Action item
Make an exact copy of the lines starting at the top of the listing below and ending at the line that contains "DDDDDDDUUUUUUUUUUUUUUUUUUUUUUUUU", inclusive.

________

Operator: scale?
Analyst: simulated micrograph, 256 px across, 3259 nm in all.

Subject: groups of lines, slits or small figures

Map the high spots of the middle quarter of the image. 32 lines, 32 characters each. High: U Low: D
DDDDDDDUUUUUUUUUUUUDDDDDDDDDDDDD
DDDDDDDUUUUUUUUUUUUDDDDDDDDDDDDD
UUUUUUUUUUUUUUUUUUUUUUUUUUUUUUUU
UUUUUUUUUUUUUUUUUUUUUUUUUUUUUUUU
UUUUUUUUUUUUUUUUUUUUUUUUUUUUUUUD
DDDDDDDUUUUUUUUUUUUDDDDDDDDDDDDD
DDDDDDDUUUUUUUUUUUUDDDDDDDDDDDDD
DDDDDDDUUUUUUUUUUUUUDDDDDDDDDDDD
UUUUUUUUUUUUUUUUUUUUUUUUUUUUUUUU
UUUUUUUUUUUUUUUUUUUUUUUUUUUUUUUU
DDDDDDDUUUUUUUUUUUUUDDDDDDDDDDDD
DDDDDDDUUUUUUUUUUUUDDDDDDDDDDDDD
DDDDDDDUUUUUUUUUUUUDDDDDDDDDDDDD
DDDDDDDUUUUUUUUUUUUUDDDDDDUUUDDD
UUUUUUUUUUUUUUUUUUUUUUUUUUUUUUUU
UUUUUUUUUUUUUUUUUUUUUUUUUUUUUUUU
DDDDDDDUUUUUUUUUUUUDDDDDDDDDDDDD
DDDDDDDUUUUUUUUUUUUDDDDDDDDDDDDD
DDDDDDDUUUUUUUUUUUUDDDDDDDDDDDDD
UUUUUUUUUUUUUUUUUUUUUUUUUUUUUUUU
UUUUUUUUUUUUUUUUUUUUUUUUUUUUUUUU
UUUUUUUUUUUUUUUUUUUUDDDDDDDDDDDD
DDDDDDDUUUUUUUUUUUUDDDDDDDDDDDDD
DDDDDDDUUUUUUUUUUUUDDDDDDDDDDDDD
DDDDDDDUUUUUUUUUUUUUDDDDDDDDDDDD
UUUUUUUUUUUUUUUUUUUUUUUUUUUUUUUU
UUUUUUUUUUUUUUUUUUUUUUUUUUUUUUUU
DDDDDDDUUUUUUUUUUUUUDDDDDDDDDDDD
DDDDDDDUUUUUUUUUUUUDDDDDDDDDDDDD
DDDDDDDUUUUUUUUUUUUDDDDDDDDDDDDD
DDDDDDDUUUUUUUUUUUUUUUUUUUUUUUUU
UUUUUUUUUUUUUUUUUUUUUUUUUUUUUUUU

________

Exercise answer
Operator: scale?
Analyst: simulated micrograph, 256 px across, 3259 nm in all.

Subject: groups of lines, slits or small figures

Map the high spots of the middle quarter of the image. 32 lines, 32 characters each. High: U Low: D
DDDDDDDUUUUUUUUUUUUDDDDDDDDDDDDD
DDDDDDDUUUUUUUUUUUUDDDDDDDDDDDDD
UUUUUUUUUUUUUUUUUUUUUUUUUUUUUUUU
UUUUUUUUUUUUUUUUUUUUUUUUUUUUUUUU
UUUUUUUUUUUUUUUUUUUUUUUUUUUUUUUD
DDDDDDDUUUUUUUUUUUUDDDDDDDDDDDDD
DDDDDDDUUUUUUUUUUUUDDDDDDDDDDDDD
DDDDDDDUUUUUUUUUUUUUDDDDDDDDDDDD
UUUUUUUUUUUUUUUUUUUUUUUUUUUUUUUU
UUUUUUUUUUUUUUUUUUUUUUUUUUUUUUUU
DDDDDDDUUUUUUUUUUUUUDDDDDDDDDDDD
DDDDDDDUUUUUUUUUUUUDDDDDDDDDDDDD
DDDDDDDUUUUUUUUUUUUDDDDDDDDDDDDD
DDDDDDDUUUUUUUUUUUUUDDDDDDUUUDDD
UUUUUUUUUUUUUUUUUUUUUUUUUUUUUUUU
UUUUUUUUUUUUUUUUUUUUUUUUUUUUUUUU
DDDDDDDUUUUUUUUUUUUDDDDDDDDDDDDD
DDDDDDDUUUUUUUUUUUUDDDDDDDDDDDDD
DDDDDDDUUUUUUUUUUUUDDDDDDDDDDDDD
UUUUUUUUUUUUUUUUUUUUUUUUUUUUUUUU
UUUUUUUUUUUUUUUUUUUUUUUUUUUUUUUU
UUUUUUUUUUUUUUUUUUUUDDDDDDDDDDDD
DDDDDDDUUUUUUUUUUUUDDDDDDDDDDDDD
DDDDDDDUUUUUUUUUUUUDDDDDDDDDDDDD
DDDDDDDUUUUUUUUUUUUUDDDDDDDDDDDD
UUUUUUUUUUUUUUUUUUUUUUUUUUUUUUUU
UUUUUUUUUUUUUUUUUUUUUUUUUUUUUUUU
DDDDDDDUUUUUUUUUUUUUDDDDDDDDDDDD
DDDDDDDUUUUUUUUUUUUDDDDDDDDDDDDD
DDDDDDDUUUUUUUUUUUUDDDDDDDDDDDDD
DDDDDDDUUUUUUUUUUUUUUUUUUUUUUUUU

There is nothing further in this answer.